◆ **Exercise**:
The expected output is the first line of the data below and every line after it, up to and including the line containing "L080.2 | litho_track-04, 0", each reproduced exactly.

========================================================================

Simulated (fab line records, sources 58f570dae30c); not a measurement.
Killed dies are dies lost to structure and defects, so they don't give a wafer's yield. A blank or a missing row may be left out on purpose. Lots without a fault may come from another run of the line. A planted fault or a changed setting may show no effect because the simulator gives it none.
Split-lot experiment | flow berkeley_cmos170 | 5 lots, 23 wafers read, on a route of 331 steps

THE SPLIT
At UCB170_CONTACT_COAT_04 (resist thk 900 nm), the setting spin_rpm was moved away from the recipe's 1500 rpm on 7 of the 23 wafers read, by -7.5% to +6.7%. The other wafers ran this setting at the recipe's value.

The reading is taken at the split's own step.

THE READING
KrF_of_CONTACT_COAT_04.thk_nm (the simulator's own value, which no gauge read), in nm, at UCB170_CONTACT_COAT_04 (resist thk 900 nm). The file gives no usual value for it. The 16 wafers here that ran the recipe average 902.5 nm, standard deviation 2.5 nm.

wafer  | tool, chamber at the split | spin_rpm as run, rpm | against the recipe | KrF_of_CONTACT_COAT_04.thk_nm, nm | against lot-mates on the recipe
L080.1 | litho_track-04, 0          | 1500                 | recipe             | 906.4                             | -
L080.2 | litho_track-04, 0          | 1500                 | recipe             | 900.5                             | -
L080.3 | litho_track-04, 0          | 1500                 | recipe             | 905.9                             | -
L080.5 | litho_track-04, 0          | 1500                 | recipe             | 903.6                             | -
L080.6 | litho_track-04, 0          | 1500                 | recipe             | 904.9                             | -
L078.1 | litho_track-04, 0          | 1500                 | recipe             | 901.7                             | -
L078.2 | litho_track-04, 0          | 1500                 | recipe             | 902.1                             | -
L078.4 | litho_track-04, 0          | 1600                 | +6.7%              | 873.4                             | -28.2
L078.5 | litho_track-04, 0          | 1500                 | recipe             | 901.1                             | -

========================================================================

◆ **Task response**:
Simulated (fab line records, sources 58f570dae30c); not a measurement.
Killed dies are dies lost to structure and defects, so they don't give a wafer's yield. A blank or a missing row may be left out on purpose. Lots without a fault may come from another run of the line. A planted fault or a changed setting may show no effect because the simulator gives it none.
Split-lot experiment | flow berkeley_cmos170 | 5 lots, 23 wafers read, on a route of 331 steps

THE SPLIT
At UCB170_CONTACT_COAT_04 (resist thk 900 nm), the setting spin_rpm was moved away from the recipe's 1500 rpm on 7 of the 23 wafers read, by -7.5% to +6.7%. The other wafers ran this setting at the recipe's value.

The reading is taken at the split's own step.

THE READING
KrF_of_CONTACT_COAT_04.thk_nm (the simulator's own value, which no gauge read), in nm, at UCB170_CONTACT_COAT_04 (resist thk 900 nm). The file gives no usual value for it. The 16 wafers here that ran the recipe average 902.5 nm, standard deviation 2.5 nm.

wafer  | tool, chamber at the split | spin_rpm as run, rpm | against the recipe | KrF_of_CONTACT_COAT_04.thk_nm, nm | against lot-mates on the recipe
L080.1 | litho_track-04, 0          | 1500                 | recipe             | 906.4                             | -
L080.2 | litho_track-04, 0          | 1500                 | recipe             | 900.5                             | -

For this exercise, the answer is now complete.